Dataset extract:
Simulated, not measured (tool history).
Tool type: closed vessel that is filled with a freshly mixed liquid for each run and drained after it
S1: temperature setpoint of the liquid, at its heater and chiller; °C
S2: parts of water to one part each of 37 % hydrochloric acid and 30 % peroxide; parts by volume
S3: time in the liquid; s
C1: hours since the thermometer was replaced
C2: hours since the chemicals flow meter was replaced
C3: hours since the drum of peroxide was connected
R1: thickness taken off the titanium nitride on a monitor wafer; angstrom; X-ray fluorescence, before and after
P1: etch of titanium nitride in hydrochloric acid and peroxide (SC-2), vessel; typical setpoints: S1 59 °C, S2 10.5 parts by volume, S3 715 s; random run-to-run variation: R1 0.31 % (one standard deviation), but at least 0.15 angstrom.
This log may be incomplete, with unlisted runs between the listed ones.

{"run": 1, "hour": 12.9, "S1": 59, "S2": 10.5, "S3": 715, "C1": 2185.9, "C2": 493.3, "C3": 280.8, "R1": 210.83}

Assigned task:
Only the lines from the start of the material through the line containing "R1: thickness taken" should be repeated, and they should be repeated exactly.

Answer space:
Simulated, not measured (tool history).
Tool type: closed vessel that is filled with a freshly mixed liquid for each run and drained after it
S1: temperature setpoint of the liquid, at its heater and chiller; °C
S2: parts of water to one part each of 37 % hydrochloric acid and 30 % peroxide; parts by volume
S3: time in the liquid; s
C1: hours since the thermometer was replaced
C2: hours since the chemicals flow meter was replaced
C3: hours since the drum of peroxide was connected
R1: thickness taken off the titanium nitride on a monitor wafer; angstrom; X-ray fluorescence, before and after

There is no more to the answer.